■ Work request ■
Stop after the line that contains "A cross-section is"; until then, restate each line of the entries word for word from the very first.

■ Entries supplied ■
◇ ◇ ◇
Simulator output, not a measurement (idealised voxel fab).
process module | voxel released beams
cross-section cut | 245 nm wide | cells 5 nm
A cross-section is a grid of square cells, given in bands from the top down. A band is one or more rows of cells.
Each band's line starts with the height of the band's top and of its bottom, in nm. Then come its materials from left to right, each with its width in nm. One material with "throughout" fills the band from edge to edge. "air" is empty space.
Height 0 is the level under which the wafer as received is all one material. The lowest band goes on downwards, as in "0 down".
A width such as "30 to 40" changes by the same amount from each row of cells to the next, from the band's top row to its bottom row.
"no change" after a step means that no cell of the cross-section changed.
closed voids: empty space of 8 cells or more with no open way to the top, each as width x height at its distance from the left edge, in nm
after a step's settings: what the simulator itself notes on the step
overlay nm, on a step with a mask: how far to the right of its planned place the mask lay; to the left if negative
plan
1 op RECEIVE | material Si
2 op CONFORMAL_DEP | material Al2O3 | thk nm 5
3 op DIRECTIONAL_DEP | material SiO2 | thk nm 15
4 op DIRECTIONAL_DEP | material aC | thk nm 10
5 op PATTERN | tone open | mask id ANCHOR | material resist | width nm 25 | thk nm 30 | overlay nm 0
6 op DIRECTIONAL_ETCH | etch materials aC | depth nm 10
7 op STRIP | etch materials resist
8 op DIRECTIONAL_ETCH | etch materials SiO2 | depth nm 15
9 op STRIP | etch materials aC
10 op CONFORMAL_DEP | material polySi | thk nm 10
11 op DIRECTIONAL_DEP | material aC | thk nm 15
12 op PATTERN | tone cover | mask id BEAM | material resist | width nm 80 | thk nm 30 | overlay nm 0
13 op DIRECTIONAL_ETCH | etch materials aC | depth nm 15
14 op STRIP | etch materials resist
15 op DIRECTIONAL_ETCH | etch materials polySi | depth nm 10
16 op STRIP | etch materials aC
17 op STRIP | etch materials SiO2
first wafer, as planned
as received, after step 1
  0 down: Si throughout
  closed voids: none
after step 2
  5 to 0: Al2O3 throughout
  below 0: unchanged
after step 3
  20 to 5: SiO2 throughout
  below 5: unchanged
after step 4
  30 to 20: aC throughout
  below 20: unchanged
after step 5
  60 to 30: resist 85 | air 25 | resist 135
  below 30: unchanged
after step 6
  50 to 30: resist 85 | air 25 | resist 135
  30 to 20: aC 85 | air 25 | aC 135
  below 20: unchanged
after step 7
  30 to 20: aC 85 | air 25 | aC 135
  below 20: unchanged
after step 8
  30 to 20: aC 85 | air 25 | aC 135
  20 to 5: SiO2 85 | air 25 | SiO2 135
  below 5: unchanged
◇ ◇ ◇

■ Exercise result ■
Simulator output, not a measurement (idealised voxel fab).
process module | voxel released beams
cross-section cut | 245 nm wide | cells 5 nm
A cross-section is a grid of square cells, given in bands from the top down. A band is one or more rows of cells.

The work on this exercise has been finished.